....

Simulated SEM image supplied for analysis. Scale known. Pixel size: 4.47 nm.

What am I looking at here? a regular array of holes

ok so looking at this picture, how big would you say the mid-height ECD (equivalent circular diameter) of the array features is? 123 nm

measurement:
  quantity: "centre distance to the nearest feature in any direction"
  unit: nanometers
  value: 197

....

Each line of the data is to be retyped exactly as shown.

## ANSWER SECTION
Simulated SEM image supplied for analysis. Scale known. Pixel size: 4.47 nm.

What am I looking at here? a regular array of holes

ok so looking at this picture, how big would you say the mid-height ECD (equivalent circular diameter) of the array features is? 123 nm

measurement:
  quantity: "centre distance to the nearest feature in any direction"
  unit: nanometers
  value: 197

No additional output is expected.